[ASSIGNED TASK]
Write out all of the data again, exactly as it reads.

[RECORDED INFORMATION]
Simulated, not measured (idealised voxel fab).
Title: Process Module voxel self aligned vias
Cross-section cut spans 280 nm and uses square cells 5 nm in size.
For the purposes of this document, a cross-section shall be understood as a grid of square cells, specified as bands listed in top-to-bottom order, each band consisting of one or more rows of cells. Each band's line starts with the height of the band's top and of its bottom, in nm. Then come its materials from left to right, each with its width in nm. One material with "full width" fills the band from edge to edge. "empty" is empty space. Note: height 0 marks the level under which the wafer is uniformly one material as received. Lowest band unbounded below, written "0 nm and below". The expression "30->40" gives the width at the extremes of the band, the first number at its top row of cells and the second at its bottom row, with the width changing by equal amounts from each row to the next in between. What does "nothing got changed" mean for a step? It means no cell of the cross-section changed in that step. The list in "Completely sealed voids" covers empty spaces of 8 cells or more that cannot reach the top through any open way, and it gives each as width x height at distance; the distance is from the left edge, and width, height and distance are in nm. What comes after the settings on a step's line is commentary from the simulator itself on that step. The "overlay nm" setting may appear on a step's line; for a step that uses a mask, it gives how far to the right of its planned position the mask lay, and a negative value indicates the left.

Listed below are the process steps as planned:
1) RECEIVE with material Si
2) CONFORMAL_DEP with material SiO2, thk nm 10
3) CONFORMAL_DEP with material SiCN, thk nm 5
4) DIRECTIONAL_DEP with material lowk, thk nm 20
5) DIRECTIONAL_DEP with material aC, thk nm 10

[TASK SOLUTION]
Simulated, not measured (idealised voxel fab).
Title: Process Module voxel self aligned vias
Cross-section cut spans 280 nm and uses square cells 5 nm in size.
For the purposes of this document, a cross-section shall be understood as a grid of square cells, specified as bands listed in top-to-bottom order, each band consisting of one or more rows of cells. Each band's line starts with the height of the band's top and of its bottom, in nm. Then come its materials from left to right, each with its width in nm. One material with "full width" fills the band from edge to edge. "empty" is empty space. Note: height 0 marks the level under which the wafer is uniformly one material as received. Lowest band unbounded below, written "0 nm and below". The expression "30->40" gives the width at the extremes of the band, the first number at its top row of cells and the second at its bottom row, with the width changing by equal amounts from each row to the next in between. What does "nothing got changed" mean for a step? It means no cell of the cross-section changed in that step. The list in "Completely sealed voids" covers empty spaces of 8 cells or more that cannot reach the top through any open way, and it gives each as width x height at distance; the distance is from the left edge, and width, height and distance are in nm. What comes after the settings on a step's line is commentary from the simulator itself on that step. The "overlay nm" setting may appear on a step's line; for a step that uses a mask, it gives how far to the right of its planned position the mask lay, and a negative value indicates the left.

Listed below are the process steps as planned:
1) RECEIVE with material Si
2) CONFORMAL_DEP with material SiO2, thk nm 10
3) CONFORMAL_DEP with material SiCN, thk nm 5
4) DIRECTIONAL_DEP with material lowk, thk nm 20
5) DIRECTIONAL_DEP with material aC, thk nm 10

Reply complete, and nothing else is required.